-- Work instruction --
Start with the first line of the records below. Output each line exactly, ending with the one that contains "run 4 hour=17.2".

BEGIN Listed entries

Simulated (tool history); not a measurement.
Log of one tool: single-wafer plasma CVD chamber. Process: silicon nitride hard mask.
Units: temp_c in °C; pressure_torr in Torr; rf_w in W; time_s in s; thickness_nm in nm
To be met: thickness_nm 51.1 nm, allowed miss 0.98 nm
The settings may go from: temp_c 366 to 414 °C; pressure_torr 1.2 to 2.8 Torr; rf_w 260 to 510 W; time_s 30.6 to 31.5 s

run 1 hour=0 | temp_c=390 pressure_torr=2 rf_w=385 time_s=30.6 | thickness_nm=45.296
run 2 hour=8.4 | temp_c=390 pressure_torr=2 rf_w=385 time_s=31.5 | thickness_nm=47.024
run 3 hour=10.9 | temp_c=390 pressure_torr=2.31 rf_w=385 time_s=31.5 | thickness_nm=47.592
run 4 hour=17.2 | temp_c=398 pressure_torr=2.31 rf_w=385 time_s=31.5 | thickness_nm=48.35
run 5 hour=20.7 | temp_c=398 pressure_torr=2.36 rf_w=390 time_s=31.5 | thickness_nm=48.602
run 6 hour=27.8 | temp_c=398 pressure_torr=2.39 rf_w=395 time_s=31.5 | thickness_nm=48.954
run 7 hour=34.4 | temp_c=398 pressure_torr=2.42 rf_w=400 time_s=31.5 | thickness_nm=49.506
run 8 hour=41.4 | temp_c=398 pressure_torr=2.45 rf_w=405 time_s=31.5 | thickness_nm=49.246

END Listed entries

-- Written answer --
Simulated (tool history); not a measurement.
Log of one tool: single-wafer plasma CVD chamber. Process: silicon nitride hard mask.
Units: temp_c in °C; pressure_torr in Torr; rf_w in W; time_s in s; thickness_nm in nm
To be met: thickness_nm 51.1 nm, allowed miss 0.98 nm
The settings may go from: temp_c 366 to 414 °C; pressure_torr 1.2 to 2.8 Torr; rf_w 260 to 510 W; time_s 30.6 to 31.5 s

run 1 hour=0 | temp_c=390 pressure_torr=2 rf_w=385 time_s=30.6 | thickness_nm=45.296
run 2 hour=8.4 | temp_c=390 pressure_torr=2 rf_w=385 time_s=31.5 | thickness_nm=47.024
run 3 hour=10.9 | temp_c=390 pressure_torr=2.31 rf_w=385 time_s=31.5 | thickness_nm=47.592
run 4 hour=17.2 | temp_c=398 pressure_torr=2.31 rf_w=385 time_s=31.5 | thickness_nm=48.35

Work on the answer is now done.